● ● ● ● ●
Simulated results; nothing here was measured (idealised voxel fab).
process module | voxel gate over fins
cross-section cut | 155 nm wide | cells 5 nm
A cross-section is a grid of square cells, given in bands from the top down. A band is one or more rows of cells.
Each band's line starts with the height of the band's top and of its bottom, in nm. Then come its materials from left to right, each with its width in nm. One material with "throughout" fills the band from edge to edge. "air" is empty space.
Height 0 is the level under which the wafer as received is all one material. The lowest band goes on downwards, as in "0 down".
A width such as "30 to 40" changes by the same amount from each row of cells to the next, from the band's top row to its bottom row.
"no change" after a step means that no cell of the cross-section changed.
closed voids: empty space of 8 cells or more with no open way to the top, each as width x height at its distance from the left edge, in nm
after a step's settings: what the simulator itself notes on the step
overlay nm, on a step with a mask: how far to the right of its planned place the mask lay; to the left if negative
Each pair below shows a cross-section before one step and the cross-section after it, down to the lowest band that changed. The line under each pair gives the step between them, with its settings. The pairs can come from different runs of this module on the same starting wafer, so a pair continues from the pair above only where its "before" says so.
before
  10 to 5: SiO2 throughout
● ● ● ● ●

Assigned task :: Output only an exact transcription of the lines above from the one with "A cross-section is" up to and including the one with "A width such".

Written answer ::
A cross-section is a grid of square cells, given in bands from the top down. A band is one or more rows of cells.
Each band's line starts with the height of the band's top and of its bottom, in nm. Then come its materials from left to right, each with its width in nm. One material with "throughout" fills the band from edge to edge. "air" is empty space.
Height 0 is the level under which the wafer as received is all one material. The lowest band goes on downwards, as in "0 down".
A width such as "30 to 40" changes by the same amount from each row of cells to the next, from the band's top row to its bottom row.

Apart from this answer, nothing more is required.